> [INFORMATION PROVIDED]:

★ ★ ★ ★

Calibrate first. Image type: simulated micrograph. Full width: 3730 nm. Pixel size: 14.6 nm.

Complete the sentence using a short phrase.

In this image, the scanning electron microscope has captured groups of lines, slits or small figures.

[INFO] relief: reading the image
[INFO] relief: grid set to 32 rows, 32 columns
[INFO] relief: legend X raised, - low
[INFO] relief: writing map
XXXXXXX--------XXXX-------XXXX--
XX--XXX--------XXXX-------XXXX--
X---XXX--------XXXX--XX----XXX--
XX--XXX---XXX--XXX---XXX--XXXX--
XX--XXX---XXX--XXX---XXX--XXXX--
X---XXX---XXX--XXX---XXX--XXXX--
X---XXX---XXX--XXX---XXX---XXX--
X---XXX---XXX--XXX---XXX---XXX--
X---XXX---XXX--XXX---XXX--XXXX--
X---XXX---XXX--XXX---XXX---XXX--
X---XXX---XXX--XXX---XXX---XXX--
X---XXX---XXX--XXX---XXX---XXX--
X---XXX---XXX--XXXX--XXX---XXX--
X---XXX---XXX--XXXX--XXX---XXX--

★ ★ ★ ★

> [ACTION ITEM]:
Please transcribe the entire listing exactly as given.

> [RESPONSE]:
Calibrate first. Image type: simulated micrograph. Full width: 3730 nm. Pixel size: 14.6 nm.

Complete the sentence using a short phrase.

In this image, the scanning electron microscope has captured groups of lines, slits or small figures.

[INFO] relief: reading the image
[INFO] relief: grid set to 32 rows, 32 columns
[INFO] relief: legend X raised, - low
[INFO] relief: writing map
XXXXXXX--------XXXX-------XXXX--
XX--XXX--------XXXX-------XXXX--
X---XXX--------XXXX--XX----XXX--
XX--XXX---XXX--XXX---XXX--XXXX--
XX--XXX---XXX--XXX---XXX--XXXX--
X---XXX---XXX--XXX---XXX--XXXX--
X---XXX---XXX--XXX---XXX---XXX--
X---XXX---XXX--XXX---XXX---XXX--
X---XXX---XXX--XXX---XXX--XXXX--
X---XXX---XXX--XXX---XXX---XXX--
X---XXX---XXX--XXX---XXX---XXX--
X---XXX---XXX--XXX---XXX---XXX--
X---XXX---XXX--XXXX--XXX---XXX--
X---XXX---XXX--XXXX--XXX---XXX--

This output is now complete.